(Data supplied)

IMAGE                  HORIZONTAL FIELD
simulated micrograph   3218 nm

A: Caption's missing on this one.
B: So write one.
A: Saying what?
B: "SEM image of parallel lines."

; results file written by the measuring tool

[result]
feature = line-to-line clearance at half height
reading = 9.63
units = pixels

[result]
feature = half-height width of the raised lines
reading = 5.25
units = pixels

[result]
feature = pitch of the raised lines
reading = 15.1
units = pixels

(End Data supplied)

Work order: Give again, word for word, every line of the listing above from the one with "A: Caption's missing on this one." to the one with "reading = 5.25", both inclusive, and nothing beyond them.

Response:
A: Caption's missing on this one.
B: So write one.
A: Saying what?
B: "SEM image of parallel lines."

; results file written by the measuring tool

[result]
feature = line-to-line clearance at half height
reading = 9.63
units = pixels

[result]
feature = half-height width of the raised lines
reading = 5.25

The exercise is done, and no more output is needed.